++++ MATERIAL SHOWN

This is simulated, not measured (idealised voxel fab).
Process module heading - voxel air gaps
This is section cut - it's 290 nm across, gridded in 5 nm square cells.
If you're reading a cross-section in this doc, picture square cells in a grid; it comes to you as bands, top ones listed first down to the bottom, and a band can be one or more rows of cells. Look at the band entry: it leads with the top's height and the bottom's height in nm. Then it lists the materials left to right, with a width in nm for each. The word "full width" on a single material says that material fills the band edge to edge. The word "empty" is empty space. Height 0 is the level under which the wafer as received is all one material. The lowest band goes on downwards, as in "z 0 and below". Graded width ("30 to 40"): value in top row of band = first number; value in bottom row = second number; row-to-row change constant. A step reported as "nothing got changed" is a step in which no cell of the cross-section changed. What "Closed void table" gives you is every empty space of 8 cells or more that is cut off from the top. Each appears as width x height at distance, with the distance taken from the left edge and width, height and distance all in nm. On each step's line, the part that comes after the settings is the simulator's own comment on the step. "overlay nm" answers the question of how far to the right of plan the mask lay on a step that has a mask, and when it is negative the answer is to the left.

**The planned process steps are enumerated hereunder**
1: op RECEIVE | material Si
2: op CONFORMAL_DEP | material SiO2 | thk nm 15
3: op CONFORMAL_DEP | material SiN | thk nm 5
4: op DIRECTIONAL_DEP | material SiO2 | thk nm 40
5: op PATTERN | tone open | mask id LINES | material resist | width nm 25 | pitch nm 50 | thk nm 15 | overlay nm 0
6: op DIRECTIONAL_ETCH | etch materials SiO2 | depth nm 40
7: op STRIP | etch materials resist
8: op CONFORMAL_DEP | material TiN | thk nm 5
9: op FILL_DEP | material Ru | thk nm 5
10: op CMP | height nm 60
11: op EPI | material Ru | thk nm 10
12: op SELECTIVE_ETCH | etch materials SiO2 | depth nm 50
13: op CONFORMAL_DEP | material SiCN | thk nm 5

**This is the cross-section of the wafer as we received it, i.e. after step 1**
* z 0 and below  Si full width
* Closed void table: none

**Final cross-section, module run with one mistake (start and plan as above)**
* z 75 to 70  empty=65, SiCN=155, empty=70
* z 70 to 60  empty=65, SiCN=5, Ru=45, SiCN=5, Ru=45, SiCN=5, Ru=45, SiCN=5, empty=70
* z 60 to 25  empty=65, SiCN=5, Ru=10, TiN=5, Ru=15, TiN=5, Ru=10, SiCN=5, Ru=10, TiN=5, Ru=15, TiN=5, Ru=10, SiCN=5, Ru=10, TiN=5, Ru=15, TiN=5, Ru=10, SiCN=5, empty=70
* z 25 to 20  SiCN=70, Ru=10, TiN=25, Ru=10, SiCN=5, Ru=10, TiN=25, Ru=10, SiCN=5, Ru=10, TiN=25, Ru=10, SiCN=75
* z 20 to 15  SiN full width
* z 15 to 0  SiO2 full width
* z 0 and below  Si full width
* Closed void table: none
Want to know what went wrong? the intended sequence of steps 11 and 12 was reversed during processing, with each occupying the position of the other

++++++++

"This is section" marks the last line to print; print everything from the first line of the data through that line, unchanged, and nothing more.

* EXPECTED ANSWER
This is simulated, not measured (idealised voxel fab).
Process module heading - voxel air gaps
This is section cut - it's 290 nm across, gridded in 5 nm square cells.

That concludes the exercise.